╭──

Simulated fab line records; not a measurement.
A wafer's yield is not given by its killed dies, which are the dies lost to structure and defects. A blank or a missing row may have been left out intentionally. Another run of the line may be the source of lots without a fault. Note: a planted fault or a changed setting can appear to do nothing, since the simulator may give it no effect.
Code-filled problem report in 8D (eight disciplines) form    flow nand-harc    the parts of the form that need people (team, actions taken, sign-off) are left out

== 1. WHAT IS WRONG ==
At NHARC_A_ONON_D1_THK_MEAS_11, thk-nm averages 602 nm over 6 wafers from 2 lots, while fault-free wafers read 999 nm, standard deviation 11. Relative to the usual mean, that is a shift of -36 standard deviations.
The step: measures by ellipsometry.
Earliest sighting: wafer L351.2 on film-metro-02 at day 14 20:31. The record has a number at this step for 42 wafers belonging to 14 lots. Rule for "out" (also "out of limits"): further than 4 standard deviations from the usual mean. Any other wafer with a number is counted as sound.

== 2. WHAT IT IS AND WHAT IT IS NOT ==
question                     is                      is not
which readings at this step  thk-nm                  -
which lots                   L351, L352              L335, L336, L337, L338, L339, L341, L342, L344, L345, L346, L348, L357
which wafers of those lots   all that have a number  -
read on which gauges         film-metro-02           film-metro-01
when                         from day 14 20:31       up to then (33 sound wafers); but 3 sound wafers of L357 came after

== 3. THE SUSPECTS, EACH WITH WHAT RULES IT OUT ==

╰──

Assigned task: The output should be the entire listing, exactly as it is.

Your solution:
Simulated fab line records; not a measurement.
A wafer's yield is not given by its killed dies, which are the dies lost to structure and defects. A blank or a missing row may have been left out intentionally. Another run of the line may be the source of lots without a fault. Note: a planted fault or a changed setting can appear to do nothing, since the simulator may give it no effect.
Code-filled problem report in 8D (eight disciplines) form    flow nand-harc    the parts of the form that need people (team, actions taken, sign-off) are left out

== 1. WHAT IS WRONG ==
At NHARC_A_ONON_D1_THK_MEAS_11, thk-nm averages 602 nm over 6 wafers from 2 lots, while fault-free wafers read 999 nm, standard deviation 11. Relative to the usual mean, that is a shift of -36 standard deviations.
The step: measures by ellipsometry.
Earliest sighting: wafer L351.2 on film-metro-02 at day 14 20:31. The record has a number at this step for 42 wafers belonging to 14 lots. Rule for "out" (also "out of limits"): further than 4 standard deviations from the usual mean. Any other wafer with a number is counted as sound.

== 2. WHAT IT IS AND WHAT IT IS NOT ==
question                     is                      is not
which readings at this step  thk-nm                  -
which lots                   L351, L352              L335, L336, L337, L338, L339, L341, L342, L344, L345, L346, L348, L357
which wafers of those lots   all that have a number  -
read on which gauges         film-metro-02           film-metro-01
when                         from day 14 20:31       up to then (33 sound wafers); but 3 sound wafers of L357 came after

== 3. THE SUSPECTS, EACH WITH WHAT RULES IT OUT ==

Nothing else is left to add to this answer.